▶ [Given information]:
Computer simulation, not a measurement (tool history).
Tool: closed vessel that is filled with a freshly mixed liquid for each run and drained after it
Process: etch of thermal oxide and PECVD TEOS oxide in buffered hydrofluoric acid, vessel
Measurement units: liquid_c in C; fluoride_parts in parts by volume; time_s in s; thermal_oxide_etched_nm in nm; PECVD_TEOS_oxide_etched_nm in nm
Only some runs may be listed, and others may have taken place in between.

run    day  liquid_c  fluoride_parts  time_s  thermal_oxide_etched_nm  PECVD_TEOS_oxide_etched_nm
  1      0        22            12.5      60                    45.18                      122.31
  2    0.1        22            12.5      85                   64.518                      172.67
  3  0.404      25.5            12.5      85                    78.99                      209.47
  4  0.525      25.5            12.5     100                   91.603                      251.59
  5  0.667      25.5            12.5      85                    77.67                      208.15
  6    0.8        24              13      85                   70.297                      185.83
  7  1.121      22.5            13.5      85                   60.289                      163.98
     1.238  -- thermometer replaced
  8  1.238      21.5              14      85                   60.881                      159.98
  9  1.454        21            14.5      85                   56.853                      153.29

▶ [Assignment]: Exactly the lines running from the top of the records to the line that contains "Only some runs", inclusive, must be set down, and nothing more.

▶ [Response box]:
Computer simulation, not a measurement (tool history).
Tool: closed vessel that is filled with a freshly mixed liquid for each run and drained after it
Process: etch of thermal oxide and PECVD TEOS oxide in buffered hydrofluoric acid, vessel
Measurement units: liquid_c in C; fluoride_parts in parts by volume; time_s in s; thermal_oxide_etched_nm in nm; PECVD_TEOS_oxide_etched_nm in nm
Only some runs may be listed, and others may have taken place in between.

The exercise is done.